### [Assignment]
Here are the records. Write out exactly the lines between the one holding "Where a step's" and the one holding "4: DIRECTIONAL_DEP, material SiN, thk nm 15", inclusive.

== Dataset content ==

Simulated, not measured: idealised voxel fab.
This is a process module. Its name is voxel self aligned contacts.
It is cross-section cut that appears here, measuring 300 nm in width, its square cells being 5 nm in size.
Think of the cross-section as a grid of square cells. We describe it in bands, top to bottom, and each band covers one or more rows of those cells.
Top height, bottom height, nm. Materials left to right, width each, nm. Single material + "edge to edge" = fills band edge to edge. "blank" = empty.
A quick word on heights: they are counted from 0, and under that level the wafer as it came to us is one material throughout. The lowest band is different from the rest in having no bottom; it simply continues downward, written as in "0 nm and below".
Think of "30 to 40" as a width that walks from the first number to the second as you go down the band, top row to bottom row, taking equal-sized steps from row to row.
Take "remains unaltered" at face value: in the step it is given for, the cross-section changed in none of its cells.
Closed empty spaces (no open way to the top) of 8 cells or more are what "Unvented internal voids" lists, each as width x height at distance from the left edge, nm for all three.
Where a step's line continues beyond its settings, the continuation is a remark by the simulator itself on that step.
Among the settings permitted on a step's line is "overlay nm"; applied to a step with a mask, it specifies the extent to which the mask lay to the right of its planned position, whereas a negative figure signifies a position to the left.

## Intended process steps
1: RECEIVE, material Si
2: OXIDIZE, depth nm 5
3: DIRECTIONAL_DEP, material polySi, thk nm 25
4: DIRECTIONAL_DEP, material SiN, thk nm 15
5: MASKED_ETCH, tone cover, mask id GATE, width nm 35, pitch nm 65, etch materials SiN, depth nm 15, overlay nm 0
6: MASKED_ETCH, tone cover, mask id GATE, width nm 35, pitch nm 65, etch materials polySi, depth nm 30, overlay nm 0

===

### [Response area]
Where a step's line continues beyond its settings, the continuation is a remark by the simulator itself on that step.
Among the settings permitted on a step's line is "overlay nm"; applied to a step with a mask, it specifies the extent to which the mask lay to the right of its planned position, whereas a negative figure signifies a position to the left.

## Intended process steps
1: RECEIVE, material Si
2: OXIDIZE, depth nm 5
3: DIRECTIONAL_DEP, material polySi, thk nm 25
4: DIRECTIONAL_DEP, material SiN, thk nm 15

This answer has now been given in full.